Work instruction
Below are the records; copy exactly the stretch from the line containing "The tool may" through the line containing "-- hour=46.1 mould's thermocouples calibrated", both ends included, and nothing else.

START Information supplied
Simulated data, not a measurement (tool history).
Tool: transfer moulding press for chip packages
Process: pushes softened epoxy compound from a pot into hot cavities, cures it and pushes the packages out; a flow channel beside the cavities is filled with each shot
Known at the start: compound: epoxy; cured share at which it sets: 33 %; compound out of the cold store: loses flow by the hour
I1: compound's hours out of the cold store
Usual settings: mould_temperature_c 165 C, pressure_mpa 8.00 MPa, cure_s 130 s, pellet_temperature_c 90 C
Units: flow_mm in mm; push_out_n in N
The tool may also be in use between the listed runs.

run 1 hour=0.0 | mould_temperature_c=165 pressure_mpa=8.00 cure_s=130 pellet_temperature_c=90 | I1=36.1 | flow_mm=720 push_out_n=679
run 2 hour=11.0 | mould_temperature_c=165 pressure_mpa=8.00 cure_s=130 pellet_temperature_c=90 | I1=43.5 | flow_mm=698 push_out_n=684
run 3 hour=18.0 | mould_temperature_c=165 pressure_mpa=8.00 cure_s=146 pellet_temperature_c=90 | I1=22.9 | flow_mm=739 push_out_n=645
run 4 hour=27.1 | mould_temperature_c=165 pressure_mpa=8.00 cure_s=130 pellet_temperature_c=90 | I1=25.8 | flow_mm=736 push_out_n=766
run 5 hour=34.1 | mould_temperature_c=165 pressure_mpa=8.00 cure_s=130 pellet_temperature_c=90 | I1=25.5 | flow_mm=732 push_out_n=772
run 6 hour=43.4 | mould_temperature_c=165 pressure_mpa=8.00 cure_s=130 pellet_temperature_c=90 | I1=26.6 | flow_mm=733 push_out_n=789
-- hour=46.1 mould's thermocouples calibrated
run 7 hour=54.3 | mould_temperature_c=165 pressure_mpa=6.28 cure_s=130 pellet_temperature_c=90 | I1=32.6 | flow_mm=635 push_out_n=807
END Information supplied

Result
The tool may also be in use between the listed runs.

run 1 hour=0.0 | mould_temperature_c=165 pressure_mpa=8.00 cure_s=130 pellet_temperature_c=90 | I1=36.1 | flow_mm=720 push_out_n=679
run 2 hour=11.0 | mould_temperature_c=165 pressure_mpa=8.00 cure_s=130 pellet_temperature_c=90 | I1=43.5 | flow_mm=698 push_out_n=684
run 3 hour=18.0 | mould_temperature_c=165 pressure_mpa=8.00 cure_s=146 pellet_temperature_c=90 | I1=22.9 | flow_mm=739 push_out_n=645
run 4 hour=27.1 | mould_temperature_c=165 pressure_mpa=8.00 cure_s=130 pellet_temperature_c=90 | I1=25.8 | flow_mm=736 push_out_n=766
run 5 hour=34.1 | mould_temperature_c=165 pressure_mpa=8.00 cure_s=130 pellet_temperature_c=90 | I1=25.5 | flow_mm=732 push_out_n=772
run 6 hour=43.4 | mould_temperature_c=165 pressure_mpa=8.00 cure_s=130 pellet_temperature_c=90 | I1=26.6 | flow_mm=733 push_out_n=789
-- hour=46.1 mould's thermocouples calibrated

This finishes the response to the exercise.